:: Brief ::
Retype exactly the lines that run from the start of the data to the line holding "A cross-section is", including both, and only those.

:: Available data ::
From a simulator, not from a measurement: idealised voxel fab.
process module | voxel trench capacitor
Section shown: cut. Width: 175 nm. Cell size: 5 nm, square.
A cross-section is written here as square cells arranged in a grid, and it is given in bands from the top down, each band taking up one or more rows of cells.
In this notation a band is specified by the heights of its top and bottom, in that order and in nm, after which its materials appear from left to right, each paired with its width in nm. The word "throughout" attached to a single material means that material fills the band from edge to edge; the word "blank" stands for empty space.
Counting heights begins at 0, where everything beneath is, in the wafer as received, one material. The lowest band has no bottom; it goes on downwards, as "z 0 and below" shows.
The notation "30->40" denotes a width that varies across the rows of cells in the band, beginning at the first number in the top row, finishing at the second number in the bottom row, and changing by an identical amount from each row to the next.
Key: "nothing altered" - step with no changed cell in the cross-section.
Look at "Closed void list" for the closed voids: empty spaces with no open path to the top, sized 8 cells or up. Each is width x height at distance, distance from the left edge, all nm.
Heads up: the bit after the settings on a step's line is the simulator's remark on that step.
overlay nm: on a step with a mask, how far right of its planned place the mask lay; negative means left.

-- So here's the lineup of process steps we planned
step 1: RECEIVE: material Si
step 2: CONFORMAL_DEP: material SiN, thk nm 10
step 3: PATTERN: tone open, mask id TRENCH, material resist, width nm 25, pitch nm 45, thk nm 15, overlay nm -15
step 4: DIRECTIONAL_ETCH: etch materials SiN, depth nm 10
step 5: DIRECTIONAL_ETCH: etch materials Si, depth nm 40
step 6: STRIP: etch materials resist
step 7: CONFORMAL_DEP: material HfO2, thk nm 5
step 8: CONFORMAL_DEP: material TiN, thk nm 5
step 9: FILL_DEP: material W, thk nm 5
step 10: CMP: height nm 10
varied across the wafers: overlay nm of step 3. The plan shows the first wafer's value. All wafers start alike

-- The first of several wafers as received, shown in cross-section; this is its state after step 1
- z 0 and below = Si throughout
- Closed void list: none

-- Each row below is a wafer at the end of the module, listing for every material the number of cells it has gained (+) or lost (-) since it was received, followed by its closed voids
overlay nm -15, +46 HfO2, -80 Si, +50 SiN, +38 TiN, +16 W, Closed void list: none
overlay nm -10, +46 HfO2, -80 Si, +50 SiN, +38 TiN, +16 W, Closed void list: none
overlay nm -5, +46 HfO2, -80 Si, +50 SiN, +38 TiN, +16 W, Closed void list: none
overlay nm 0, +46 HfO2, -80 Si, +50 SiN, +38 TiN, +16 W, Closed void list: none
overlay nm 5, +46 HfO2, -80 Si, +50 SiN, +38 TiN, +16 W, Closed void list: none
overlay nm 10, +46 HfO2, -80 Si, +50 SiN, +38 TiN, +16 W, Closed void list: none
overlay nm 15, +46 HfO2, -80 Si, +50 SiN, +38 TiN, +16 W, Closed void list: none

:: Answer space ::
From a simulator, not from a measurement: idealised voxel fab.
process module | voxel trench capacitor
Section shown: cut. Width: 175 nm. Cell size: 5 nm, square.
A cross-section is written here as square cells arranged in a grid, and it is given in bands from the top down, each band taking up one or more rows of cells.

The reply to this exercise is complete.